** Assignment **
From the data below, repeat exactly the lines from the line with "Tool in this" to the line with "removed_edge: 62.429 nm", both included.

══ Source data ══
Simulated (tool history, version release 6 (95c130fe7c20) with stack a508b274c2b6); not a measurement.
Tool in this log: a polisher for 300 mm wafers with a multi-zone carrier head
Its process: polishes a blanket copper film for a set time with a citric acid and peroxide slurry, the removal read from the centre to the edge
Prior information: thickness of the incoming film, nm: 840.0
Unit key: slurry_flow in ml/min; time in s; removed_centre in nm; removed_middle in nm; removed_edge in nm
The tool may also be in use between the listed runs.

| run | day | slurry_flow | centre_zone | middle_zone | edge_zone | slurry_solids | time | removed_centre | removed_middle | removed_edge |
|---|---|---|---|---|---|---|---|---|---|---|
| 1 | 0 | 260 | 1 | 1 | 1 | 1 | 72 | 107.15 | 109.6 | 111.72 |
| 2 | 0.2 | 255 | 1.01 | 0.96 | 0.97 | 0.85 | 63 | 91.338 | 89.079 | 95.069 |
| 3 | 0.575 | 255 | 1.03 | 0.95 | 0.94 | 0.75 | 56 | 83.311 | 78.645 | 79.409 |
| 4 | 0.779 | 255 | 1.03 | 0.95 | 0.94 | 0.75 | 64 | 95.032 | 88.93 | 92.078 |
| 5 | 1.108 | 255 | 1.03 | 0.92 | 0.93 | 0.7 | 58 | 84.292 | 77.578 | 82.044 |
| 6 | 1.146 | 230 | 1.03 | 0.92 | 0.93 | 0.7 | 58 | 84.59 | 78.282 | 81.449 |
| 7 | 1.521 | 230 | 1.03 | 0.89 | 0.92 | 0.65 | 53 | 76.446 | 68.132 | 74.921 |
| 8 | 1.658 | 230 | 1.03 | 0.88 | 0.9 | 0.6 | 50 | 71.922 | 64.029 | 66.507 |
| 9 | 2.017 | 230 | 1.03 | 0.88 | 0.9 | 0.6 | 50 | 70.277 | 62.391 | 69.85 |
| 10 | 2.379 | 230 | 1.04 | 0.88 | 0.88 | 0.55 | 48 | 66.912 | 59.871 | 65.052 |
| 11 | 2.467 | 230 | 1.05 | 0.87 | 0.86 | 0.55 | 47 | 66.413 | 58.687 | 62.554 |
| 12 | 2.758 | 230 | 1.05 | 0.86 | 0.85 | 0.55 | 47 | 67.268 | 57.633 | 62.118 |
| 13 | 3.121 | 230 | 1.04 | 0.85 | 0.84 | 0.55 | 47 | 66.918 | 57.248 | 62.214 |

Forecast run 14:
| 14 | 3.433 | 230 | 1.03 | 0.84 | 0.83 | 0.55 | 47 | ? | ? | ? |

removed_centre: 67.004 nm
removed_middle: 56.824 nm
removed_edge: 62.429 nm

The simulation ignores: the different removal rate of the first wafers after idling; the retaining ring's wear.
═══

** Written response **
Tool in this log: a polisher for 300 mm wafers with a multi-zone carrier head
Its process: polishes a blanket copper film for a set time with a citric acid and peroxide slurry, the removal read from the centre to the edge
Prior information: thickness of the incoming film, nm: 840.0
Unit key: slurry_flow in ml/min; time in s; removed_centre in nm; removed_middle in nm; removed_edge in nm
The tool may also be in use between the listed runs.

| run | day | slurry_flow | centre_zone | middle_zone | edge_zone | slurry_solids | time | removed_centre | removed_middle | removed_edge |
|---|---|---|---|---|---|---|---|---|---|---|
| 1 | 0 | 260 | 1 | 1 | 1 | 1 | 72 | 107.15 | 109.6 | 111.72 |
| 2 | 0.2 | 255 | 1.01 | 0.96 | 0.97 | 0.85 | 63 | 91.338 | 89.079 | 95.069 |
| 3 | 0.575 | 255 | 1.03 | 0.95 | 0.94 | 0.75 | 56 | 83.311 | 78.645 | 79.409 |
| 4 | 0.779 | 255 | 1.03 | 0.95 | 0.94 | 0.75 | 64 | 95.032 | 88.93 | 92.078 |
| 5 | 1.108 | 255 | 1.03 | 0.92 | 0.93 | 0.7 | 58 | 84.292 | 77.578 | 82.044 |
| 6 | 1.146 | 230 | 1.03 | 0.92 | 0.93 | 0.7 | 58 | 84.59 | 78.282 | 81.449 |
| 7 | 1.521 | 230 | 1.03 | 0.89 | 0.92 | 0.65 | 53 | 76.446 | 68.132 | 74.921 |
| 8 | 1.658 | 230 | 1.03 | 0.88 | 0.9 | 0.6 | 50 | 71.922 | 64.029 | 66.507 |
| 9 | 2.017 | 230 | 1.03 | 0.88 | 0.9 | 0.6 | 50 | 70.277 | 62.391 | 69.85 |
| 10 | 2.379 | 230 | 1.04 | 0.88 | 0.88 | 0.55 | 48 | 66.912 | 59.871 | 65.052 |
| 11 | 2.467 | 230 | 1.05 | 0.87 | 0.86 | 0.55 | 47 | 66.413 | 58.687 | 62.554 |
| 12 | 2.758 | 230 | 1.05 | 0.86 | 0.85 | 0.55 | 47 | 67.268 | 57.633 | 62.118 |
| 13 | 3.121 | 230 | 1.04 | 0.85 | 0.84 | 0.55 | 47 | 66.918 | 57.248 | 62.214 |

Forecast run 14:
| 14 | 3.433 | 230 | 1.03 | 0.84 | 0.83 | 0.55 | 47 | ? | ? | ? |

removed_centre: 67.004 nm
removed_middle: 56.824 nm
removed_edge: 62.429 nm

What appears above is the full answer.